▶ [Assignment]: Transcribe the records word for word, beginning with the first line and ending with the line that contains "Q3. Use the"; include nothing else.

▶ [Dataset records]:

§ §

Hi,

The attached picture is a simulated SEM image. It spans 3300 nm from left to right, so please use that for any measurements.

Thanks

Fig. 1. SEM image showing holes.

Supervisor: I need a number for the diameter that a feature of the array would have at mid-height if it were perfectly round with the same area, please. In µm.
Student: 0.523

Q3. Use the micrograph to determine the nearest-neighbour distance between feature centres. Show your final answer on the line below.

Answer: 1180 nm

§ §

▶ [Task solution]:
Hi,

The attached picture is a simulated SEM image. It spans 3300 nm from left to right, so please use that for any measurements.

Thanks

Fig. 1. SEM image showing holes.

Supervisor: I need a number for the diameter that a feature of the array would have at mid-height if it were perfectly round with the same area, please. In µm.
Student: 0.523

Q3. Use the micrograph to determine the nearest-neighbour distance between feature centres. Show your final answer on the line below.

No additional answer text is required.